§ WORK TASK
Line by line, set down the records exactly as they appear below.

§ DATA FOR REVIEW
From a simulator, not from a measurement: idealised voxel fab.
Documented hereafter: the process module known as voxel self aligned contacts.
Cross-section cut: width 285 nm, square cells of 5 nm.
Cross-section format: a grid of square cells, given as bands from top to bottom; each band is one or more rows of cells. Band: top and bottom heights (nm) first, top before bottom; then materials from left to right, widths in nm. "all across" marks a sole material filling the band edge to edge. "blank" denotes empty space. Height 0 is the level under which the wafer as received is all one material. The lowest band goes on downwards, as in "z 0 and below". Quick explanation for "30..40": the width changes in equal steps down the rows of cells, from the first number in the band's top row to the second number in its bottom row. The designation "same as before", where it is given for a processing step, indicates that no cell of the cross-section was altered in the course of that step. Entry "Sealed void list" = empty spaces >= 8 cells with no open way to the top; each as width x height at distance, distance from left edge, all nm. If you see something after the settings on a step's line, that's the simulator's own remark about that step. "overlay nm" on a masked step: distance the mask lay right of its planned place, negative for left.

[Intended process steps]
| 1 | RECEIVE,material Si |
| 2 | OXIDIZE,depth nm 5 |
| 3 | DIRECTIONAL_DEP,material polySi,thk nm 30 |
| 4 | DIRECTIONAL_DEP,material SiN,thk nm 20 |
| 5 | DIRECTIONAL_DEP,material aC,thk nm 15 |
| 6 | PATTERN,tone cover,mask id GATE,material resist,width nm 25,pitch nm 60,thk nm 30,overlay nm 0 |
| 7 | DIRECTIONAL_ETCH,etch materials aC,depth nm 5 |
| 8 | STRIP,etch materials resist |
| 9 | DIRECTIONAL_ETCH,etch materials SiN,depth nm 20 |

§ TASK RESULT
From a simulator, not from a measurement: idealised voxel fab.
Documented hereafter: the process module known as voxel self aligned contacts.
Cross-section cut: width 285 nm, square cells of 5 nm.
Cross-section format: a grid of square cells, given as bands from top to bottom; each band is one or more rows of cells. Band: top and bottom heights (nm) first, top before bottom; then materials from left to right, widths in nm. "all across" marks a sole material filling the band edge to edge. "blank" denotes empty space. Height 0 is the level under which the wafer as received is all one material. The lowest band goes on downwards, as in "z 0 and below". Quick explanation for "30..40": the width changes in equal steps down the rows of cells, from the first number in the band's top row to the second number in its bottom row. The designation "same as before", where it is given for a processing step, indicates that no cell of the cross-section was altered in the course of that step. Entry "Sealed void list" = empty spaces >= 8 cells with no open way to the top; each as width x height at distance, distance from left edge, all nm. If you see something after the settings on a step's line, that's the simulator's own remark about that step. "overlay nm" on a masked step: distance the mask lay right of its planned place, negative for left.

[Intended process steps]
| 1 | RECEIVE,material Si |
| 2 | OXIDIZE,depth nm 5 |
| 3 | DIRECTIONAL_DEP,material polySi,thk nm 30 |
| 4 | DIRECTIONAL_DEP,material SiN,thk nm 20 |
| 5 | DIRECTIONAL_DEP,material aC,thk nm 15 |
| 6 | PATTERN,tone cover,mask id GATE,material resist,width nm 25,pitch nm 60,thk nm 30,overlay nm 0 |
| 7 | DIRECTIONAL_ETCH,etch materials aC,depth nm 5 |
| 8 | STRIP,etch materials resist |
| 9 | DIRECTIONAL_ETCH,etch materials SiN,depth nm 20 |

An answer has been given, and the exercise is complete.